● ● ● ● ● ● ●

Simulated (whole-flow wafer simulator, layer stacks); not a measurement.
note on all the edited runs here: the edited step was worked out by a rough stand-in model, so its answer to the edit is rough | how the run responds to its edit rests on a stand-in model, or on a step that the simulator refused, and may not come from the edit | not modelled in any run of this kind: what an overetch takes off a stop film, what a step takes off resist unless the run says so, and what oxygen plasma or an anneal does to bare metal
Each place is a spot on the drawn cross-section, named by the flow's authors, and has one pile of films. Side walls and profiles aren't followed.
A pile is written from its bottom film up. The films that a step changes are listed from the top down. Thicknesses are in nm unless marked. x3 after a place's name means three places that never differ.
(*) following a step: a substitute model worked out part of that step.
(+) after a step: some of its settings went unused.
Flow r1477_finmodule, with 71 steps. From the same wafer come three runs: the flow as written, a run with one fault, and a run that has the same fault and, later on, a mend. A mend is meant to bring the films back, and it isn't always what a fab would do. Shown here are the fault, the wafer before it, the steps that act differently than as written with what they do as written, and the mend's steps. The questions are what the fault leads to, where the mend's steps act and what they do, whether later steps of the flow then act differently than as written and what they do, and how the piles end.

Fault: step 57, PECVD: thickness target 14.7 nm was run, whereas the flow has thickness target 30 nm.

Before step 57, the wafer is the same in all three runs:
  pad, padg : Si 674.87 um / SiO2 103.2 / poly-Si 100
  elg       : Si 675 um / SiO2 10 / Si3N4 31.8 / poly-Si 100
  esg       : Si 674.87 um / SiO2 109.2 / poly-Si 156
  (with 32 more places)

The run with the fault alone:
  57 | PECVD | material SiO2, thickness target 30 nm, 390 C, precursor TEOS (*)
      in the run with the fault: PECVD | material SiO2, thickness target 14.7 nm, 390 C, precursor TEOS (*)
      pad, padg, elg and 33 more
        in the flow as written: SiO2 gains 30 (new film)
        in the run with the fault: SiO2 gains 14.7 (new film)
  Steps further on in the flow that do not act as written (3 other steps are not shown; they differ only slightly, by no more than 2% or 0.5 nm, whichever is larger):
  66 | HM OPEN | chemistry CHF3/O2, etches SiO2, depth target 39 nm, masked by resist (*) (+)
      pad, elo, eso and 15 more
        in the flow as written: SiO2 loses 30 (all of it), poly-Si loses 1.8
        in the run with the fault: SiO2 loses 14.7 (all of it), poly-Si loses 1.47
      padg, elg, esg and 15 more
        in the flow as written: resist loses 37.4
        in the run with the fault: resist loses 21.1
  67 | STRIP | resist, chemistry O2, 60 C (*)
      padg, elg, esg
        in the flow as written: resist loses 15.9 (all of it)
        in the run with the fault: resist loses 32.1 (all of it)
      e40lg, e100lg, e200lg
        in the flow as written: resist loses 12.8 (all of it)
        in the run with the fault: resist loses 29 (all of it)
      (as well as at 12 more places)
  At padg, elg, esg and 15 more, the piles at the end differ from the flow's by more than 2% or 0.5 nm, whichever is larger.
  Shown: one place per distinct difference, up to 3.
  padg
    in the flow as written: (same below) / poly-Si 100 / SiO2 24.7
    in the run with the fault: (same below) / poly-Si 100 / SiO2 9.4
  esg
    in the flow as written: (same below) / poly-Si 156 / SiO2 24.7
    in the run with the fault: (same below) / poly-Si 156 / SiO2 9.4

● ● ● ● ● ● ●

ACTIVITY:
Transcribe exactly, and only, the lines from the opening line of the records through the line containing "pad, padg : Si".

WRITTEN ANSWER:
Simulated (whole-flow wafer simulator, layer stacks); not a measurement.
note on all the edited runs here: the edited step was worked out by a rough stand-in model, so its answer to the edit is rough | how the run responds to its edit rests on a stand-in model, or on a step that the simulator refused, and may not come from the edit | not modelled in any run of this kind: what an overetch takes off a stop film, what a step takes off resist unless the run says so, and what oxygen plasma or an anneal does to bare metal
Each place is a spot on the drawn cross-section, named by the flow's authors, and has one pile of films. Side walls and profiles aren't followed.
A pile is written from its bottom film up. The films that a step changes are listed from the top down. Thicknesses are in nm unless marked. x3 after a place's name means three places that never differ.
(*) following a step: a substitute model worked out part of that step.
(+) after a step: some of its settings went unused.
Flow r1477_finmodule, with 71 steps. From the same wafer come three runs: the flow as written, a run with one fault, and a run that has the same fault and, later on, a mend. A mend is meant to bring the films back, and it isn't always what a fab would do. Shown here are the fault, the wafer before it, the steps that act differently than as written with what they do as written, and the mend's steps. The questions are what the fault leads to, where the mend's steps act and what they do, whether later steps of the flow then act differently than as written and what they do, and how the piles end.

Fault: step 57, PECVD: thickness target 14.7 nm was run, whereas the flow has thickness target 30 nm.

Before step 57, the wafer is the same in all three runs:
  pad, padg : Si 674.87 um / SiO2 103.2 / poly-Si 100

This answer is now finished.